== ACTIVITY ==
Output each line of the data word for word, from the first through the line that holds "base_upa: pressure after", and leave off whatever follows.

-------- RAW DATA
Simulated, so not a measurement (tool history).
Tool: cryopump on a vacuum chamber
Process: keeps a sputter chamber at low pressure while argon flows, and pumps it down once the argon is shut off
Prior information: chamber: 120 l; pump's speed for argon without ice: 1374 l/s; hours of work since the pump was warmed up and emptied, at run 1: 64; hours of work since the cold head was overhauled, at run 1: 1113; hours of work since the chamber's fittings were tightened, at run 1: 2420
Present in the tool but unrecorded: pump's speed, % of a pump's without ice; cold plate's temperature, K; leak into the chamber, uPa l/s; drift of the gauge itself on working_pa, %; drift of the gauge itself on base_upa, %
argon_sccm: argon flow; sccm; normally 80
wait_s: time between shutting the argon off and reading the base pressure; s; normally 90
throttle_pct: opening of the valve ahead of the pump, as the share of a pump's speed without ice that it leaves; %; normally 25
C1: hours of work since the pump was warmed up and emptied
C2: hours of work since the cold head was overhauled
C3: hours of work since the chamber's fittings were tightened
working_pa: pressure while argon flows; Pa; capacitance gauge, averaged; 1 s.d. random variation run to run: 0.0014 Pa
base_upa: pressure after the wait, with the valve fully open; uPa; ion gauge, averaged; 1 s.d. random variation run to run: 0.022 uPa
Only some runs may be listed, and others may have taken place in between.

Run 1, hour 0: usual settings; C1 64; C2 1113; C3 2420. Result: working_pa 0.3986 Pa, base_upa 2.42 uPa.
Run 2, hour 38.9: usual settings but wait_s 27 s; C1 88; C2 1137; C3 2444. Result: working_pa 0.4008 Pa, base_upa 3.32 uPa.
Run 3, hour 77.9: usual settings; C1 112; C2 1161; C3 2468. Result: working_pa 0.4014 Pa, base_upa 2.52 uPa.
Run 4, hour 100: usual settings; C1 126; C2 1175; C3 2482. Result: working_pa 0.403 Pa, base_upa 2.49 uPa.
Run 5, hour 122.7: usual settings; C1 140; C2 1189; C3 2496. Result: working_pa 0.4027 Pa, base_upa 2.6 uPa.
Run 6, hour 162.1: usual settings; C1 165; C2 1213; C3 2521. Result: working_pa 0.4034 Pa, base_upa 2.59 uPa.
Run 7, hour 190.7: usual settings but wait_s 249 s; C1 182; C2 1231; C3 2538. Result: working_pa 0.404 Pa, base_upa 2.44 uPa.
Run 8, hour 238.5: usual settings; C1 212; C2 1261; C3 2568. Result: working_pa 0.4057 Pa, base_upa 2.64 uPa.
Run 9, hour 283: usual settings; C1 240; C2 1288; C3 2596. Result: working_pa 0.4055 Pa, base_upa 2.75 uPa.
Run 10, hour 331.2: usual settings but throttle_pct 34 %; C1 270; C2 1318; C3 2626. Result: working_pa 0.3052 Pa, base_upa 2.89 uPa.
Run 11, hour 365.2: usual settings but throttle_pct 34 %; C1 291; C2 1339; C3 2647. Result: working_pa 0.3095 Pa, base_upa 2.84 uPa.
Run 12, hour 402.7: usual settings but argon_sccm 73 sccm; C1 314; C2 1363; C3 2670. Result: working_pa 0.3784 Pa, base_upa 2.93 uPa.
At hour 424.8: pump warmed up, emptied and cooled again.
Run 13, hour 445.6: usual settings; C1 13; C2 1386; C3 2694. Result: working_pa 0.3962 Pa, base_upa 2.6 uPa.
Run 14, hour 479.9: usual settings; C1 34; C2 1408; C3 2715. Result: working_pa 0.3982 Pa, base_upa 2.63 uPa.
----------------

== EXPECTED ANSWER ==
Simulated, so not a measurement (tool history).
Tool: cryopump on a vacuum chamber
Process: keeps a sputter chamber at low pressure while argon flows, and pumps it down once the argon is shut off
Prior information: chamber: 120 l; pump's speed for argon without ice: 1374 l/s; hours of work since the pump was warmed up and emptied, at run 1: 64; hours of work since the cold head was overhauled, at run 1: 1113; hours of work since the chamber's fittings were tightened, at run 1: 2420
Present in the tool but unrecorded: pump's speed, % of a pump's without ice; cold plate's temperature, K; leak into the chamber, uPa l/s; drift of the gauge itself on working_pa, %; drift of the gauge itself on base_upa, %
argon_sccm: argon flow; sccm; normally 80
wait_s: time between shutting the argon off and reading the base pressure; s; normally 90
throttle_pct: opening of the valve ahead of the pump, as the share of a pump's speed without ice that it leaves; %; normally 25
C1: hours of work since the pump was warmed up and emptied
C2: hours of work since the cold head was overhauled
C3: hours of work since the chamber's fittings were tightened
working_pa: pressure while argon flows; Pa; capacitance gauge, averaged; 1 s.d. random variation run to run: 0.0014 Pa
base_upa: pressure after the wait, with the valve fully open; uPa; ion gauge, averaged; 1 s.d. random variation run to run: 0.022 uPa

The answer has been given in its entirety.